#### [Assignment]
Give again, word for word, every line in the entries below from the line with "Log of one tool: closed" up to and including the line with "P1: etch of", and no other line.

>>>

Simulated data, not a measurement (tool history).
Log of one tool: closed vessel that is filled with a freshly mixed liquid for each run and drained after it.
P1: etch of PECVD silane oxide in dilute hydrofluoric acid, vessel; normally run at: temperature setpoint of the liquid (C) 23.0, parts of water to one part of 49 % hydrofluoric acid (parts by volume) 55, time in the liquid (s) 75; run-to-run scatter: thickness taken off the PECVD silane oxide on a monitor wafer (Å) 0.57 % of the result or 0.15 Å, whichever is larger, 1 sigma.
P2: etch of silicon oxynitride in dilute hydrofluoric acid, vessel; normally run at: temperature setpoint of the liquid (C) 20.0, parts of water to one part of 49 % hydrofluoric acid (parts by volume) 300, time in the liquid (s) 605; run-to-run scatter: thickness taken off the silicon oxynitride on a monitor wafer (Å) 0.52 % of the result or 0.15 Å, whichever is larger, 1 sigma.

<<<

#### [Response area]
Log of one tool: closed vessel that is filled with a freshly mixed liquid for each run and drained after it.
P1: etch of PECVD silane oxide in dilute hydrofluoric acid, vessel; normally run at: temperature setpoint of the liquid (C) 23.0, parts of water to one part of 49 % hydrofluoric acid (parts by volume) 55, time in the liquid (s) 75; run-to-run scatter: thickness taken off the PECVD silane oxide on a monitor wafer (Å) 0.57 % of the result or 0.15 Å, whichever is larger, 1 sigma.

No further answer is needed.